Work order - Can you return the records below exactly as they stand, but only from the first line through the one with "Height 0 is"?

==== Supplied data
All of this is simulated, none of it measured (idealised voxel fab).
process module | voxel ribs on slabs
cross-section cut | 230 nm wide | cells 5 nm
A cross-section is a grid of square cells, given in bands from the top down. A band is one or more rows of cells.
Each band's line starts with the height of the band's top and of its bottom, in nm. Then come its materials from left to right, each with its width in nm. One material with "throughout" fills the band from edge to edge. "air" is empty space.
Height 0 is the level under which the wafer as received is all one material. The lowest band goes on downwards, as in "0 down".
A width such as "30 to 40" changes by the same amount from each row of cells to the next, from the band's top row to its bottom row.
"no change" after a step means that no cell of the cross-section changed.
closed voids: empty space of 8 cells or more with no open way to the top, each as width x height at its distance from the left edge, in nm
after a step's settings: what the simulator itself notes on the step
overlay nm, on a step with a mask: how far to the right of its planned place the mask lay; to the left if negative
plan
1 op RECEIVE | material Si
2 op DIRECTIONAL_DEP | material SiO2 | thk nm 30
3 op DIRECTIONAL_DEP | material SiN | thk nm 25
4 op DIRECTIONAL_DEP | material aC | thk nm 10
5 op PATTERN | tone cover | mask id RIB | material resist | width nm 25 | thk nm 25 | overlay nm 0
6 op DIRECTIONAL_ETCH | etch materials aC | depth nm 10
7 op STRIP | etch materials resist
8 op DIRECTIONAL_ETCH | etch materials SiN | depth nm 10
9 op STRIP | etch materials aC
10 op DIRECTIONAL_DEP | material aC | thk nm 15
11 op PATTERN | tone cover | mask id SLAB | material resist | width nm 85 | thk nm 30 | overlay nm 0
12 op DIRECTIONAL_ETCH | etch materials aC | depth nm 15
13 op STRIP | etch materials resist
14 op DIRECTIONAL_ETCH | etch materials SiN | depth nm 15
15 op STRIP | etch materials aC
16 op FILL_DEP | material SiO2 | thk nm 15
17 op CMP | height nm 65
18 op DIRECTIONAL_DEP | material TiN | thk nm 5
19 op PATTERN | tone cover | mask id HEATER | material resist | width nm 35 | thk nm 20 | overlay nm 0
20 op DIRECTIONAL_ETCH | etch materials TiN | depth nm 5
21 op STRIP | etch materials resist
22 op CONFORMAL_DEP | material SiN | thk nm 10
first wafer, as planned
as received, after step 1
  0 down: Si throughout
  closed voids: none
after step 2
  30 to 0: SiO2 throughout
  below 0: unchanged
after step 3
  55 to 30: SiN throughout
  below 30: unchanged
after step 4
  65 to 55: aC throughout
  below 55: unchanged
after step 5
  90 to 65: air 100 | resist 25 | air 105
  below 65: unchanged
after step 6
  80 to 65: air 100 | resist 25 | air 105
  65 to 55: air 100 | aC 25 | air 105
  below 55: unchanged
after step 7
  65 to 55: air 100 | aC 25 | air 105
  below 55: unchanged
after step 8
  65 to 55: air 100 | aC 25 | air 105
========

Answer section -
All of this is simulated, none of it measured (idealised voxel fab).
process module | voxel ribs on slabs
cross-section cut | 230 nm wide | cells 5 nm
A cross-section is a grid of square cells, given in bands from the top down. A band is one or more rows of cells.
Each band's line starts with the height of the band's top and of its bottom, in nm. Then come its materials from left to right, each with its width in nm. One material with "throughout" fills the band from edge to edge. "air" is empty space.
Height 0 is the level under which the wafer as received is all one material. The lowest band goes on downwards, as in "0 down".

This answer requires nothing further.